━━━━━ Information shown ━━━━━

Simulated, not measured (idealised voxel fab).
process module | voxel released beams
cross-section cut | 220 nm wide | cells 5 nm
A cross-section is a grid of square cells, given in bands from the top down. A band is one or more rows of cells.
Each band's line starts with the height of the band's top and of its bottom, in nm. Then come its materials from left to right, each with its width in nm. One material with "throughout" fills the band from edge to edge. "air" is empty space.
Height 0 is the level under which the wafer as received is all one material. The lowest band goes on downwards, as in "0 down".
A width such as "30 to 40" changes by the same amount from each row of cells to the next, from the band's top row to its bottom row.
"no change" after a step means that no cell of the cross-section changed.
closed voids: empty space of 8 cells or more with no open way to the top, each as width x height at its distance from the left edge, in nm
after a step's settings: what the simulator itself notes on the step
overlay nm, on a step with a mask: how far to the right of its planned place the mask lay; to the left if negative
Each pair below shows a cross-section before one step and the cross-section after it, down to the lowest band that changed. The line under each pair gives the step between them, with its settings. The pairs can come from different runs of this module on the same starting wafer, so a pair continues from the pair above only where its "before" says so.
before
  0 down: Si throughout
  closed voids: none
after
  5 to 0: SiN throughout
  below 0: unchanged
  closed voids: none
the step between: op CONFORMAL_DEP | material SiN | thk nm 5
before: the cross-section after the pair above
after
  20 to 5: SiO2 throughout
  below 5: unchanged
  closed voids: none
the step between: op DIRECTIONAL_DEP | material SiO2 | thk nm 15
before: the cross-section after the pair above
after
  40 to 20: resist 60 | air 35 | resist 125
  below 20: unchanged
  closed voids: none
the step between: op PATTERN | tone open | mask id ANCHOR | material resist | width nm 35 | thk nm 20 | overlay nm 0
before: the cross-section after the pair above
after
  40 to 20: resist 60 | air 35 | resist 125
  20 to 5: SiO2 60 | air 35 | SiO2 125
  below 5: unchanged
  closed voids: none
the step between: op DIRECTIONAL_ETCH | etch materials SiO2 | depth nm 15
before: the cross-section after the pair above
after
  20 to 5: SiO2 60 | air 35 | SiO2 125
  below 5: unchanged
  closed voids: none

━━━━━

- [Assigned task] Could you set down, word for word, only the lines above from the line with "the step between: op DIRECTIONAL_DEP" to the line with "the step between: op DIRECTIONAL_ETCH", including both?

- [Task result]
the step between: op DIRECTIONAL_DEP | material SiO2 | thk nm 15
before: the cross-section after the pair above
after
  40 to 20: resist 60 | air 35 | resist 125
  below 20: unchanged
  closed voids: none
the step between: op PATTERN | tone open | mask id ANCHOR | material resist | width nm 35 | thk nm 20 | overlay nm 0
before: the cross-section after the pair above
after
  40 to 20: resist 60 | air 35 | resist 125
  20 to 5: SiO2 60 | air 35 | SiO2 125
  below 5: unchanged
  closed voids: none
the step between: op DIRECTIONAL_ETCH | etch materials SiO2 | depth nm 15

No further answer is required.